■ THE DATA ■

'''

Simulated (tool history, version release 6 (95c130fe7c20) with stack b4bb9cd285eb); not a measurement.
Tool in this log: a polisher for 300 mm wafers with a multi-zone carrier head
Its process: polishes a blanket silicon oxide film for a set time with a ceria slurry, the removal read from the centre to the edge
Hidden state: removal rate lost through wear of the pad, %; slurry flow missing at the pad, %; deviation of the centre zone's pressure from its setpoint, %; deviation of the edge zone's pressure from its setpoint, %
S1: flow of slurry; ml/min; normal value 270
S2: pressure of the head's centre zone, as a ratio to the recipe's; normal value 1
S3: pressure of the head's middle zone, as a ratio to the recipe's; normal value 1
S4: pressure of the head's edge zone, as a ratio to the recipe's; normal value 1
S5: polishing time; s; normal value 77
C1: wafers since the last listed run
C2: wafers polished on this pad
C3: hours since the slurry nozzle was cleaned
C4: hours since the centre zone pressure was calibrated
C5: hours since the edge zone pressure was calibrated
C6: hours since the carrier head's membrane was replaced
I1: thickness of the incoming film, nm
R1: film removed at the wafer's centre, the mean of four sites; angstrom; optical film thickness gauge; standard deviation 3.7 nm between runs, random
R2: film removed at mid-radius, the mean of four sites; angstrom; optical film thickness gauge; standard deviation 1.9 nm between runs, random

'''

■ WORK ITEM ■
Repeat all the records without altering a single word.

■ EXERCISE SOLUTION ■
Simulated (tool history, version release 6 (95c130fe7c20) with stack b4bb9cd285eb); not a measurement.
Tool in this log: a polisher for 300 mm wafers with a multi-zone carrier head
Its process: polishes a blanket silicon oxide film for a set time with a ceria slurry, the removal read from the centre to the edge
Hidden state: removal rate lost through wear of the pad, %; slurry flow missing at the pad, %; deviation of the centre zone's pressure from its setpoint, %; deviation of the edge zone's pressure from its setpoint, %
S1: flow of slurry; ml/min; normal value 270
S2: pressure of the head's centre zone, as a ratio to the recipe's; normal value 1
S3: pressure of the head's middle zone, as a ratio to the recipe's; normal value 1
S4: pressure of the head's edge zone, as a ratio to the recipe's; normal value 1
S5: polishing time; s; normal value 77
C1: wafers since the last listed run
C2: wafers polished on this pad
C3: hours since the slurry nozzle was cleaned
C4: hours since the centre zone pressure was calibrated
C5: hours since the edge zone pressure was calibrated
C6: hours since the carrier head's membrane was replaced
I1: thickness of the incoming film, nm
R1: film removed at the wafer's centre, the mean of four sites; angstrom; optical film thickness gauge; standard deviation 3.7 nm between runs, random
R2: film removed at mid-radius, the mean of four sites; angstrom; optical film thickness gauge; standard deviation 1.9 nm between runs, random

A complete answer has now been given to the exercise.